::::::
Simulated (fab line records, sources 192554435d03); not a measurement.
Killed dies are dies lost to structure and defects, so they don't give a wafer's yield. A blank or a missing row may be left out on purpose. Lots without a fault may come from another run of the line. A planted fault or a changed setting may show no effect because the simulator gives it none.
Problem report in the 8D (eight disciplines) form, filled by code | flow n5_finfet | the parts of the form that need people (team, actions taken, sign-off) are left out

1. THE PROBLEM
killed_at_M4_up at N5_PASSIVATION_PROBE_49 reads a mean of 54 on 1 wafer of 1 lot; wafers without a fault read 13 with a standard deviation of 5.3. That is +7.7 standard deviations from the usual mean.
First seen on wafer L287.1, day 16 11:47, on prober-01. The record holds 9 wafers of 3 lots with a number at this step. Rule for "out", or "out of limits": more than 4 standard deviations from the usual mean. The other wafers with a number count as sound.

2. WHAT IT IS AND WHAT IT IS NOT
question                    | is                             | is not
::::::

• Work task
All entries must be printed exactly, with nothing omitted.

• Exercise response
Simulated (fab line records, sources 192554435d03); not a measurement.
Killed dies are dies lost to structure and defects, so they don't give a wafer's yield. A blank or a missing row may be left out on purpose. Lots without a fault may come from another run of the line. A planted fault or a changed setting may show no effect because the simulator gives it none.
Problem report in the 8D (eight disciplines) form, filled by code | flow n5_finfet | the parts of the form that need people (team, actions taken, sign-off) are left out

1. THE PROBLEM
killed_at_M4_up at N5_PASSIVATION_PROBE_49 reads a mean of 54 on 1 wafer of 1 lot; wafers without a fault read 13 with a standard deviation of 5.3. That is +7.7 standard deviations from the usual mean.
First seen on wafer L287.1, day 16 11:47, on prober-01. The record holds 9 wafers of 3 lots with a number at this step. Rule for "out", or "out of limits": more than 4 standard deviations from the usual mean. The other wafers with a number count as sound.

2. WHAT IT IS AND WHAT IT IS NOT
question                    | is                             | is not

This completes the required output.